━━━━━━━━━━

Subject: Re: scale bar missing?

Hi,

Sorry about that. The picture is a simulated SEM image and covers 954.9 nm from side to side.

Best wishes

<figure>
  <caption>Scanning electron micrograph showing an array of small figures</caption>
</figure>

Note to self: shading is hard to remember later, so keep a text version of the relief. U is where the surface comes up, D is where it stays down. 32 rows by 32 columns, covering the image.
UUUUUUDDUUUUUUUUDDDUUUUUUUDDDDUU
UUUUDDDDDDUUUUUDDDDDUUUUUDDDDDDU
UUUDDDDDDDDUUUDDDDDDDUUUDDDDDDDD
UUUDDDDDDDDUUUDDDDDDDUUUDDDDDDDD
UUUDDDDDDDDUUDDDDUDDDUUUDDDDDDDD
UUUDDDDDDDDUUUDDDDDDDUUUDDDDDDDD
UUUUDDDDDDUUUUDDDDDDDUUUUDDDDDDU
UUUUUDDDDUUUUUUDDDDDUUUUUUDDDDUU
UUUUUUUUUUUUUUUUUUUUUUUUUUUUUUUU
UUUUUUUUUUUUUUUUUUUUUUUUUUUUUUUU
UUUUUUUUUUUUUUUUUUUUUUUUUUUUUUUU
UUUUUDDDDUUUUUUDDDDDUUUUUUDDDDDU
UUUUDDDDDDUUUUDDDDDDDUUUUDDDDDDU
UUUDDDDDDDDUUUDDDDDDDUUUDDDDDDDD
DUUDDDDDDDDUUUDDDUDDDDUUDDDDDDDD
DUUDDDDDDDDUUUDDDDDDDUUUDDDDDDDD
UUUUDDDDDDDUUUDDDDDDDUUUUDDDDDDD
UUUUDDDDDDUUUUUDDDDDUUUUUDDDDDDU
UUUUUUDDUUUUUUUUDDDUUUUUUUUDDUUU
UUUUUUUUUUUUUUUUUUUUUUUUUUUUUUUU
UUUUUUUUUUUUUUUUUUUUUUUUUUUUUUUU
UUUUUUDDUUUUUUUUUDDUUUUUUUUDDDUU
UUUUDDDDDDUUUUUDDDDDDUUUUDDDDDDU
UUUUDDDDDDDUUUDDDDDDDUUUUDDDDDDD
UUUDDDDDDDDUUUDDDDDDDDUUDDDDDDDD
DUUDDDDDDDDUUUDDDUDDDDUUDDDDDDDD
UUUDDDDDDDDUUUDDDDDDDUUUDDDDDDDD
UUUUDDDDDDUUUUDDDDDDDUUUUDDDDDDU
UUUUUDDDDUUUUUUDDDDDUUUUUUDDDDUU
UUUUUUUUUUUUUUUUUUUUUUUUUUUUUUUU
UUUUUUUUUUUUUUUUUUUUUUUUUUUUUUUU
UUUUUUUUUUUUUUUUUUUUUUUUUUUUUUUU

━━━━━━━━━━

■ **Assignment**: Look above for the line with "UUUDDDDDDDDUUDDDDUDDDUUUDDDDDDDD" and the line with "UUUUUUDDUUUUUUUUDDDUUUUUUUUDDUUU"; transcribe both and all lines in between, exactly, and nothing else.

■ **Response area**:
UUUDDDDDDDDUUDDDDUDDDUUUDDDDDDDD
UUUDDDDDDDDUUUDDDDDDDUUUDDDDDDDD
UUUUDDDDDDUUUUDDDDDDDUUUUDDDDDDU
UUUUUDDDDUUUUUUDDDDDUUUUUUDDDDUU
UUUUUUUUUUUUUUUUUUUUUUUUUUUUUUUU
UUUUUUUUUUUUUUUUUUUUUUUUUUUUUUUU
UUUUUUUUUUUUUUUUUUUUUUUUUUUUUUUU
UUUUUDDDDUUUUUUDDDDDUUUUUUDDDDDU
UUUUDDDDDDUUUUDDDDDDDUUUUDDDDDDU
UUUDDDDDDDDUUUDDDDDDDUUUDDDDDDDD
DUUDDDDDDDDUUUDDDUDDDDUUDDDDDDDD
DUUDDDDDDDDUUUDDDDDDDUUUDDDDDDDD
UUUUDDDDDDDUUUDDDDDDDUUUUDDDDDDD
UUUUDDDDDDUUUUUDDDDDUUUUUDDDDDDU
UUUUUUDDUUUUUUUUDDDUUUUUUUUDDUUU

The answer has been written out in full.